Dataset:
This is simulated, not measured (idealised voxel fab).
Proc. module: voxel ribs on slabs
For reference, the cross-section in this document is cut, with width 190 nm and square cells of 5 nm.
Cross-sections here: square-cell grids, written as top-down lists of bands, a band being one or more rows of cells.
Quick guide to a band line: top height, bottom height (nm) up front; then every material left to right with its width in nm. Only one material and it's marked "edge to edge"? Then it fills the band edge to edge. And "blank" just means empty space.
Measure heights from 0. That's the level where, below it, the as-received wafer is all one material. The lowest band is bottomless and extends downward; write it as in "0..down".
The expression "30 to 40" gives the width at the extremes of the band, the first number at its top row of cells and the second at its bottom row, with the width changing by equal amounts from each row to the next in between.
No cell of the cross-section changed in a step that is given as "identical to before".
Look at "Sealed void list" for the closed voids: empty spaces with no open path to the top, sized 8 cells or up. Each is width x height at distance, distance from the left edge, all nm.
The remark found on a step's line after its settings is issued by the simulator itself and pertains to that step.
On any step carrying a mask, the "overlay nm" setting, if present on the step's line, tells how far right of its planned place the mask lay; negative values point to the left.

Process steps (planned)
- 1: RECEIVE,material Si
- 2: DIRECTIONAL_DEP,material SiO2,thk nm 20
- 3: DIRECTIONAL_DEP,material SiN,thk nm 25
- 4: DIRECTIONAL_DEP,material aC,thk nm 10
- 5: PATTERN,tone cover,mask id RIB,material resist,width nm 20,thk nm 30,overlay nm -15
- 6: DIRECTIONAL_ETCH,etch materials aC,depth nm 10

Assignment: The lines above, starting at the one with "Cross-sections here: square-cell" and ending at the one with "Measure heights from", are the only ones to return, exactly as written.

Reply:
Cross-sections here: square-cell grids, written as top-down lists of bands, a band being one or more rows of cells.
Quick guide to a band line: top height, bottom height (nm) up front; then every material left to right with its width in nm. Only one material and it's marked "edge to edge"? Then it fills the band edge to edge. And "blank" just means empty space.
Measure heights from 0. That's the level where, below it, the as-received wafer is all one material. The lowest band is bottomless and extends downward; write it as in "0..down".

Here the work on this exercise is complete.